### ENTRIES PROVIDED
──────────────────────────────
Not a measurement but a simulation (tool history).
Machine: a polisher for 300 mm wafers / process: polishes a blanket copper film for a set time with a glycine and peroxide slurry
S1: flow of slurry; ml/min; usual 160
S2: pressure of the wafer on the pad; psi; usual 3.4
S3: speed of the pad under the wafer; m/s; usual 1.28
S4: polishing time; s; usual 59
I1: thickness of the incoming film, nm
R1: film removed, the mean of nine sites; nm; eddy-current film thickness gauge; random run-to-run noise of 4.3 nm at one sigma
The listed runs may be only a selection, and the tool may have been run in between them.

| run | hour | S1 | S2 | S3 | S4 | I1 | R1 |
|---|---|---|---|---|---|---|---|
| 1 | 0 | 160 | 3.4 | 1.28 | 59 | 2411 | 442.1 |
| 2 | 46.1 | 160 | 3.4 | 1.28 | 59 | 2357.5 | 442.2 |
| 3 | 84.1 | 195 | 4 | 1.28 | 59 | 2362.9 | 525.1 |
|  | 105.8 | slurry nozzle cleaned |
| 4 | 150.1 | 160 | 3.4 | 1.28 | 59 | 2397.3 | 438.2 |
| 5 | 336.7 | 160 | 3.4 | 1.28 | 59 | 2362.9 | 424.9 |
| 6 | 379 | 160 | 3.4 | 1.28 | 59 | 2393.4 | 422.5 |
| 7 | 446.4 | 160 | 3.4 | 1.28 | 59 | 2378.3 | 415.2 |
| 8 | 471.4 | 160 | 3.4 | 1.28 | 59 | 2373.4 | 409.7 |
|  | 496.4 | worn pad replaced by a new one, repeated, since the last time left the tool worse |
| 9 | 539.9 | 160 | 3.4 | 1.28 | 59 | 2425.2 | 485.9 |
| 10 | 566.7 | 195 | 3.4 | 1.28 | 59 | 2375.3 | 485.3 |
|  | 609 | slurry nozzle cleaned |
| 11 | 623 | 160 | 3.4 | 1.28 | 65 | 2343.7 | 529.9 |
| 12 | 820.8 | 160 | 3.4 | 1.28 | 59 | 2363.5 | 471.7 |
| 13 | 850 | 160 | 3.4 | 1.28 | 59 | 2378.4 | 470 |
──────────────────────────────

### ASSIGNED TASK
Reproduce, exactly and without additions, the run of lines from the start of the listing above to the line bearing "I1: thickness of the incoming film, nm", inclusive.

### RESPONSE
Not a measurement but a simulation (tool history).
Machine: a polisher for 300 mm wafers / process: polishes a blanket copper film for a set time with a glycine and peroxide slurry
S1: flow of slurry; ml/min; usual 160
S2: pressure of the wafer on the pad; psi; usual 3.4
S3: speed of the pad under the wafer; m/s; usual 1.28
S4: polishing time; s; usual 59
I1: thickness of the incoming film, nm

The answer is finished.